**Source material:**
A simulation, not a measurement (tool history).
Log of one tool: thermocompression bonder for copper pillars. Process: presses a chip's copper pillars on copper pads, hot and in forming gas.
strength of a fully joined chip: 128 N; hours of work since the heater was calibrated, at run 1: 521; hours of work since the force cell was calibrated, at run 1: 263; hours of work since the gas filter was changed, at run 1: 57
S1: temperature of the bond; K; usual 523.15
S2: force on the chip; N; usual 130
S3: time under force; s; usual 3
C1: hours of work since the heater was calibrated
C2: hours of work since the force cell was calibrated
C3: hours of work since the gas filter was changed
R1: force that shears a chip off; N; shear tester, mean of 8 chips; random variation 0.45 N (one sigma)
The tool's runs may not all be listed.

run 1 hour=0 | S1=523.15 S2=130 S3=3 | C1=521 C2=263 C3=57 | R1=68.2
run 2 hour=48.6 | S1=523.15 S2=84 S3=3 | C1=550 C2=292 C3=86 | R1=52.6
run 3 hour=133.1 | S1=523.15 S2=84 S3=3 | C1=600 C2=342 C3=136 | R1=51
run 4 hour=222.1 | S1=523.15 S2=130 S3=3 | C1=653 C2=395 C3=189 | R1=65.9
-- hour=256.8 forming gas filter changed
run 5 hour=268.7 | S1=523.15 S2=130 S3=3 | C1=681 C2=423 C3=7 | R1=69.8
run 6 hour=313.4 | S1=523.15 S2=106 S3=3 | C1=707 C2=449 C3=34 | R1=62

**Work request:**
Every line from the first through the one containing "run 5 hour=268.7" in the listing above must be given again exactly, with nothing else alongside.

**Written solution:**
A simulation, not a measurement (tool history).
Log of one tool: thermocompression bonder for copper pillars. Process: presses a chip's copper pillars on copper pads, hot and in forming gas.
strength of a fully joined chip: 128 N; hours of work since the heater was calibrated, at run 1: 521; hours of work since the force cell was calibrated, at run 1: 263; hours of work since the gas filter was changed, at run 1: 57
S1: temperature of the bond; K; usual 523.15
S2: force on the chip; N; usual 130
S3: time under force; s; usual 3
C1: hours of work since the heater was calibrated
C2: hours of work since the force cell was calibrated
C3: hours of work since the gas filter was changed
R1: force that shears a chip off; N; shear tester, mean of 8 chips; random variation 0.45 N (one sigma)
The tool's runs may not all be listed.

run 1 hour=0 | S1=523.15 S2=130 S3=3 | C1=521 C2=263 C3=57 | R1=68.2
run 2 hour=48.6 | S1=523.15 S2=84 S3=3 | C1=550 C2=292 C3=86 | R1=52.6
run 3 hour=133.1 | S1=523.15 S2=84 S3=3 | C1=600 C2=342 C3=136 | R1=51
run 4 hour=222.1 | S1=523.15 S2=130 S3=3 | C1=653 C2=395 C3=189 | R1=65.9
-- hour=256.8 forming gas filter changed
run 5 hour=268.7 | S1=523.15 S2=130 S3=3 | C1=681 C2=423 C3=7 | R1=69.8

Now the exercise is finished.